Work order :: Every line of the material is to be set down again without any change.

Given records ::
━━━

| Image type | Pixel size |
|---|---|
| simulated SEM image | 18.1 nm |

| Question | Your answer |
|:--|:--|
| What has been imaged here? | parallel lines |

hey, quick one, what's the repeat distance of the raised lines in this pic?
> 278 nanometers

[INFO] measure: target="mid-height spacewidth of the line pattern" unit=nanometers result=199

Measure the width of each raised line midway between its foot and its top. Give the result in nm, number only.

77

━━━

Written answer ::
| Image type | Pixel size |
|---|---|
| simulated SEM image | 18.1 nm |

| Question | Your answer |
|:--|:--|
| What has been imaged here? | parallel lines |

hey, quick one, what's the repeat distance of the raised lines in this pic?
> 278 nanometers

[INFO] measure: target="mid-height spacewidth of the line pattern" unit=nanometers result=199

Measure the width of each raised line midway between its foot and its top. Give the result in nm, number only.

77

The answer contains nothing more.